»»

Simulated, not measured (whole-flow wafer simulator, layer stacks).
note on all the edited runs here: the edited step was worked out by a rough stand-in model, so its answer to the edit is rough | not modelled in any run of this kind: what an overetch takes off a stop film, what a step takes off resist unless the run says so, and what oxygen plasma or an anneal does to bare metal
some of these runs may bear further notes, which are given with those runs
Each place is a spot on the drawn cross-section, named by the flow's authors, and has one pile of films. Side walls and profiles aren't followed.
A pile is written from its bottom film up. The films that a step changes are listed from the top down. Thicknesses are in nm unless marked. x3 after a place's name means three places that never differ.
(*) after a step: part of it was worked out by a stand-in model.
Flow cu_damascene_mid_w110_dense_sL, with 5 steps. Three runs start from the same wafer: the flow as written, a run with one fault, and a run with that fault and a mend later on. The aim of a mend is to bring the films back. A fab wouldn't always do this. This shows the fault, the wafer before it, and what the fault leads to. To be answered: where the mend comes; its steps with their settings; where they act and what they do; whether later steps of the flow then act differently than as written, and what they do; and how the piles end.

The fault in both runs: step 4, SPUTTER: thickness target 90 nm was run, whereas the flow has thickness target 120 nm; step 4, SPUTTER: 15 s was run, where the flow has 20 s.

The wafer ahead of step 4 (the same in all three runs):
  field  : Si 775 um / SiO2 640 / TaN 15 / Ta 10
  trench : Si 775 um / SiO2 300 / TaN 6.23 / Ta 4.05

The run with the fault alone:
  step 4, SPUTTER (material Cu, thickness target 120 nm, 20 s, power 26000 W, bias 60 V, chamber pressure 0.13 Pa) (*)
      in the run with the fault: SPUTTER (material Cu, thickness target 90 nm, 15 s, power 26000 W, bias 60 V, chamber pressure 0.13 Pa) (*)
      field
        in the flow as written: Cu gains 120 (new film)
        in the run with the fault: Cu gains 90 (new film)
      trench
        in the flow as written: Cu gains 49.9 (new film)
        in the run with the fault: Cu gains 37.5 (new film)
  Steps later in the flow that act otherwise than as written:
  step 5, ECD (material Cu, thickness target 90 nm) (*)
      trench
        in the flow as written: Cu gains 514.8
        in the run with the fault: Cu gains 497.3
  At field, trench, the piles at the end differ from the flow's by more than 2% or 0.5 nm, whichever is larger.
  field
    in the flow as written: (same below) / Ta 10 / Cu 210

««

• [ACTION ITEM]:
From the first line of the records through the line with "in the flow as written: Cu gains 49.9", retype everything word for word, including both ends.

• [YOUR SOLUTION]:
Simulated, not measured (whole-flow wafer simulator, layer stacks).
note on all the edited runs here: the edited step was worked out by a rough stand-in model, so its answer to the edit is rough | not modelled in any run of this kind: what an overetch takes off a stop film, what a step takes off resist unless the run says so, and what oxygen plasma or an anneal does to bare metal
some of these runs may bear further notes, which are given with those runs
Each place is a spot on the drawn cross-section, named by the flow's authors, and has one pile of films. Side walls and profiles aren't followed.
A pile is written from its bottom film up. The films that a step changes are listed from the top down. Thicknesses are in nm unless marked. x3 after a place's name means three places that never differ.
(*) after a step: part of it was worked out by a stand-in model.
Flow cu_damascene_mid_w110_dense_sL, with 5 steps. Three runs start from the same wafer: the flow as written, a run with one fault, and a run with that fault and a mend later on. The aim of a mend is to bring the films back. A fab wouldn't always do this. This shows the fault, the wafer before it, and what the fault leads to. To be answered: where the mend comes; its steps with their settings; where they act and what they do; whether later steps of the flow then act differently than as written, and what they do; and how the piles end.

The fault in both runs: step 4, SPUTTER: thickness target 90 nm was run, whereas the flow has thickness target 120 nm; step 4, SPUTTER: 15 s was run, where the flow has 20 s.

The wafer ahead of step 4 (the same in all three runs):
  field  : Si 775 um / SiO2 640 / TaN 15 / Ta 10
  trench : Si 775 um / SiO2 300 / TaN 6.23 / Ta 4.05

The run with the fault alone:
  step 4, SPUTTER (material Cu, thickness target 120 nm, 20 s, power 26000 W, bias 60 V, chamber pressure 0.13 Pa) (*)
      in the run with the fault: SPUTTER (material Cu, thickness target 90 nm, 15 s, power 26000 W, bias 60 V, chamber pressure 0.13 Pa) (*)
      field
        in the flow as written: Cu gains 120 (new film)
        in the run with the fault: Cu gains 90 (new film)
      trench
        in the flow as written: Cu gains 49.9 (new film)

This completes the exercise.